* Assigned task
Write out the following listing's lines from the one with "Okay, so, if" to the one with "nm? | 123 |", exactly, with both included and no others.

* Dataset content
++++++++++

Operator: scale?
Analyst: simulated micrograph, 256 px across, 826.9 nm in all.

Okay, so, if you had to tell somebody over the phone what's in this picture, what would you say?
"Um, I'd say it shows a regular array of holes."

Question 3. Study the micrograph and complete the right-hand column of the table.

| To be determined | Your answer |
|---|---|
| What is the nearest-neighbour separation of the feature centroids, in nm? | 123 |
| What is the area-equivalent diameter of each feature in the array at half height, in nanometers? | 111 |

++++++++++

* Reply
Okay, so, if you had to tell somebody over the phone what's in this picture, what would you say?
"Um, I'd say it shows a regular array of holes."

Question 3. Study the micrograph and complete the right-hand column of the table.

| To be determined | Your answer |
|---|---|
| What is the nearest-neighbour separation of the feature centroids, in nm? | 123 |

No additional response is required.